ACTION ITEM:
Repeat the records. Match each character exactly.

### RECORDS SUPPLIED
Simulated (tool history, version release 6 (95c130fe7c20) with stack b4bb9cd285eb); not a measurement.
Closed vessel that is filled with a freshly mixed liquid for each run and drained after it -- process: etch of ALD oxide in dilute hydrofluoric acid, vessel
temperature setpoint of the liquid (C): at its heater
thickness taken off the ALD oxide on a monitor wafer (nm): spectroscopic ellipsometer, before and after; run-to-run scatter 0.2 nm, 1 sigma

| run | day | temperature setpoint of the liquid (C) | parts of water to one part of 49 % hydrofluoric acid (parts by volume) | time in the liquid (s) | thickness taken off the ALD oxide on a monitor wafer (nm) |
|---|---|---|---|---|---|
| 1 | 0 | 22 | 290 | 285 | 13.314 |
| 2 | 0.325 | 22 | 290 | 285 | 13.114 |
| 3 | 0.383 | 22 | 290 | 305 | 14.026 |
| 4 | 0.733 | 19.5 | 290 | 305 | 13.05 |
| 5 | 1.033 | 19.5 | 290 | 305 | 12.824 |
######

EXERCISE ANSWER:
Simulated (tool history, version release 6 (95c130fe7c20) with stack b4bb9cd285eb); not a measurement.
Closed vessel that is filled with a freshly mixed liquid for each run and drained after it -- process: etch of ALD oxide in dilute hydrofluoric acid, vessel
temperature setpoint of the liquid (C): at its heater
thickness taken off the ALD oxide on a monitor wafer (nm): spectroscopic ellipsometer, before and after; run-to-run scatter 0.2 nm, 1 sigma

| run | day | temperature setpoint of the liquid (C) | parts of water to one part of 49 % hydrofluoric acid (parts by volume) | time in the liquid (s) | thickness taken off the ALD oxide on a monitor wafer (nm) |
|---|---|---|---|---|---|
| 1 | 0 | 22 | 290 | 285 | 13.314 |
| 2 | 0.325 | 22 | 290 | 285 | 13.114 |
| 3 | 0.383 | 22 | 290 | 305 | 14.026 |
| 4 | 0.733 | 19.5 | 290 | 305 | 13.05 |
| 5 | 1.033 | 19.5 | 290 | 305 | 12.824 |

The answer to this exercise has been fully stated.